Work instruction:
Set down the lines below exactly as they stand, please. Go from the first through the one containing "you: put it".

Provided information:
__________
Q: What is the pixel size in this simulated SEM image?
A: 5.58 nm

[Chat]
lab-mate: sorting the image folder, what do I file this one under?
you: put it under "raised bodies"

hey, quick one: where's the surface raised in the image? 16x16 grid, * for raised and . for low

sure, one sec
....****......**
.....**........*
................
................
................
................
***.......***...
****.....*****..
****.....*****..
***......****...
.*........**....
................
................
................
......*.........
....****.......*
__________

Worked solution:
Q: What is the pixel size in this simulated SEM image?
A: 5.58 nm

[Chat]
lab-mate: sorting the image folder, what do I file this one under?
you: put it under "raised bodies"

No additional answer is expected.